Your task is to restate the data word for word.

▸ EXTRACTED MATERIAL
━━━━━━

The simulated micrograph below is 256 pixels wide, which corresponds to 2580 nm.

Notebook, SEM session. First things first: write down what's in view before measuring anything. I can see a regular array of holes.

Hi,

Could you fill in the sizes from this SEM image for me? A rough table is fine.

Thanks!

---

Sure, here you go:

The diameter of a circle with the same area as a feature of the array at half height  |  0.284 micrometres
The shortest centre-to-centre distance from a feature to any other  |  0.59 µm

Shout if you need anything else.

━━━━━━

▸ TASK SOLUTION
The simulated micrograph below is 256 pixels wide, which corresponds to 2580 nm.

Notebook, SEM session. First things first: write down what's in view before measuring anything. I can see a regular array of holes.

Hi,

Could you fill in the sizes from this SEM image for me? A rough table is fine.

Thanks!

---

Sure, here you go:

The diameter of a circle with the same area as a feature of the array at half height  |  0.284 micrometres
The shortest centre-to-centre distance from a feature to any other  |  0.59 µm

Shout if you need anything else.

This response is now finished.